EXERCISE DATA ▸
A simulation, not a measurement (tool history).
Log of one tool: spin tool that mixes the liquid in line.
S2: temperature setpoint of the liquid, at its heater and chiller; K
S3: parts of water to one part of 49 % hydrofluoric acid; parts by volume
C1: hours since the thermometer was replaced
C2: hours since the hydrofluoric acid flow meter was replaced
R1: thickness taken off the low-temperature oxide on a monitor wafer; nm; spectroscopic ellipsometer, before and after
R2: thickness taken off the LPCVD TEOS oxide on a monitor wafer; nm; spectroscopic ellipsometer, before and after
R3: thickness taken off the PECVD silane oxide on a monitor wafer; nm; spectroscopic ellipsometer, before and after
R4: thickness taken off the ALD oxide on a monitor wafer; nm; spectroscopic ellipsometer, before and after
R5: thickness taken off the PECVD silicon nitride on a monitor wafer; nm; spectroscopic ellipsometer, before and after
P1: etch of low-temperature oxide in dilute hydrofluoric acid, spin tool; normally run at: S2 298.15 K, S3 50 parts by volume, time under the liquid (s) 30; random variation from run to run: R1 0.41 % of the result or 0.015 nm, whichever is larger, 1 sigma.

REQUIRED ACTION ▸
Could you write out the material above exactly as it appears?

SOLUTION ▸
A simulation, not a measurement (tool history).
Log of one tool: spin tool that mixes the liquid in line.
S2: temperature setpoint of the liquid, at its heater and chiller; K
S3: parts of water to one part of 49 % hydrofluoric acid; parts by volume
C1: hours since the thermometer was replaced
C2: hours since the hydrofluoric acid flow meter was replaced
R1: thickness taken off the low-temperature oxide on a monitor wafer; nm; spectroscopic ellipsometer, before and after
R2: thickness taken off the LPCVD TEOS oxide on a monitor wafer; nm; spectroscopic ellipsometer, before and after
R3: thickness taken off the PECVD silane oxide on a monitor wafer; nm; spectroscopic ellipsometer, before and after
R4: thickness taken off the ALD oxide on a monitor wafer; nm; spectroscopic ellipsometer, before and after
R5: thickness taken off the PECVD silicon nitride on a monitor wafer; nm; spectroscopic ellipsometer, before and after
P1: etch of low-temperature oxide in dilute hydrofluoric acid, spin tool; normally run at: S2 298.15 K, S3 50 parts by volume, time under the liquid (s) 30; random variation from run to run: R1 0.41 % of the result or 0.015 nm, whichever is larger, 1 sigma.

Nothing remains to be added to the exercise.